■ **Action item**
Below are some entries; set them all down exactly.

■ **Record set**
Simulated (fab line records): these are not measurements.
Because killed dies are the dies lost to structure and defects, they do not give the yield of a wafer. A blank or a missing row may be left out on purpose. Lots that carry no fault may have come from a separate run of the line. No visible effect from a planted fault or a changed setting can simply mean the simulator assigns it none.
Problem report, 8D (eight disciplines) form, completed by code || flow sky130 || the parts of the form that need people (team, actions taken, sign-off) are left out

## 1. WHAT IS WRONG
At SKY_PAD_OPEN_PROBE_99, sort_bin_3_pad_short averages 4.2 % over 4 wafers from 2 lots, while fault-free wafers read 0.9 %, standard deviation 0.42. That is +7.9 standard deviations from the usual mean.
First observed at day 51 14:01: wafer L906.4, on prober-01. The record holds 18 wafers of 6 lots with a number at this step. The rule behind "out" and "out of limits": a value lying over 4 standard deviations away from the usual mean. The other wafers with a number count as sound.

■ **Expected answer**
Simulated (fab line records): these are not measurements.
Because killed dies are the dies lost to structure and defects, they do not give the yield of a wafer. A blank or a missing row may be left out on purpose. Lots that carry no fault may have come from a separate run of the line. No visible effect from a planted fault or a changed setting can simply mean the simulator assigns it none.
Problem report, 8D (eight disciplines) form, completed by code || flow sky130 || the parts of the form that need people (team, actions taken, sign-off) are left out

## 1. WHAT IS WRONG
At SKY_PAD_OPEN_PROBE_99, sort_bin_3_pad_short averages 4.2 % over 4 wafers from 2 lots, while fault-free wafers read 0.9 %, standard deviation 0.42. That is +7.9 standard deviations from the usual mean.
First observed at day 51 14:01: wafer L906.4, on prober-01. The record holds 18 wafers of 6 lots with a number at this step. The rule behind "out" and "out of limits": a value lying over 4 standard deviations away from the usual mean. The other wafers with a number count as sound.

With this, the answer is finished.